Assigned task: I'd like every record written out again, exactly as it is.

Given entries below:
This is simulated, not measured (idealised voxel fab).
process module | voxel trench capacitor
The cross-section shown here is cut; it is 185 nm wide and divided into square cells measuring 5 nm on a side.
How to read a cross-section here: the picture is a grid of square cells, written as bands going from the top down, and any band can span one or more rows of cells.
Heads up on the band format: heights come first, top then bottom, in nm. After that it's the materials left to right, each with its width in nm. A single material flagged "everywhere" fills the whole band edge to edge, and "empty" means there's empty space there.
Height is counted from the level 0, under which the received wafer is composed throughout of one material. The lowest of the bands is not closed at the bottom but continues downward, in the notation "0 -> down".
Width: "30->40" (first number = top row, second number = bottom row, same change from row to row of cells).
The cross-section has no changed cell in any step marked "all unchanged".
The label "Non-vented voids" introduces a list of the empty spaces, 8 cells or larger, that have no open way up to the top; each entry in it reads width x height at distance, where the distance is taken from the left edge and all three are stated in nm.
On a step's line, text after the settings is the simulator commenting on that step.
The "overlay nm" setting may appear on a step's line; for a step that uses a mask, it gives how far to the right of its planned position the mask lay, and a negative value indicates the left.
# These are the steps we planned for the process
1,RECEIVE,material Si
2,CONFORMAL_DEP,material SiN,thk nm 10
End of Given entries.

Task answer:
This is simulated, not measured (idealised voxel fab).
process module | voxel trench capacitor
The cross-section shown here is cut; it is 185 nm wide and divided into square cells measuring 5 nm on a side.
How to read a cross-section here: the picture is a grid of square cells, written as bands going from the top down, and any band can span one or more rows of cells.
Heads up on the band format: heights come first, top then bottom, in nm. After that it's the materials left to right, each with its width in nm. A single material flagged "everywhere" fills the whole band edge to edge, and "empty" means there's empty space there.
Height is counted from the level 0, under which the received wafer is composed throughout of one material. The lowest of the bands is not closed at the bottom but continues downward, in the notation "0 -> down".
Width: "30->40" (first number = top row, second number = bottom row, same change from row to row of cells).
The cross-section has no changed cell in any step marked "all unchanged".
The label "Non-vented voids" introduces a list of the empty spaces, 8 cells or larger, that have no open way up to the top; each entry in it reads width x height at distance, where the distance is taken from the left edge and all three are stated in nm.
On a step's line, text after the settings is the simulator commenting on that step.
The "overlay nm" setting may appear on a step's line; for a step that uses a mask, it gives how far to the right of its planned position the mask lay, and a negative value indicates the left.
# These are the steps we planned for the process
1,RECEIVE,material Si
2,CONFORMAL_DEP,material SiN,thk nm 10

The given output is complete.